Action item
Give back the data in full. Leave nothing out.

Extracted entries
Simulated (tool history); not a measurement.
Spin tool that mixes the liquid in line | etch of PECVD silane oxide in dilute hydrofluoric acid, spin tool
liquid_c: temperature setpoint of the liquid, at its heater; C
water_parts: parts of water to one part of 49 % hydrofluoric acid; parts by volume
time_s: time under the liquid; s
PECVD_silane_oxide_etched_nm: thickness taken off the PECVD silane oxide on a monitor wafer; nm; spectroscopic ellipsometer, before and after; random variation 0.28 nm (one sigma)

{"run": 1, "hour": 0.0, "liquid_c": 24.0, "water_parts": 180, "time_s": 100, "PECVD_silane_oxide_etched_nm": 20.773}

Your response
Simulated (tool history); not a measurement.
Spin tool that mixes the liquid in line | etch of PECVD silane oxide in dilute hydrofluoric acid, spin tool
liquid_c: temperature setpoint of the liquid, at its heater; C
water_parts: parts of water to one part of 49 % hydrofluoric acid; parts by volume
time_s: time under the liquid; s
PECVD_silane_oxide_etched_nm: thickness taken off the PECVD silane oxide on a monitor wafer; nm; spectroscopic ellipsometer, before and after; random variation 0.28 nm (one sigma)

{"run": 1, "hour": 0.0, "liquid_c": 24.0, "water_parts": 180, "time_s": 100, "PECVD_silane_oxide_etched_nm": 20.773}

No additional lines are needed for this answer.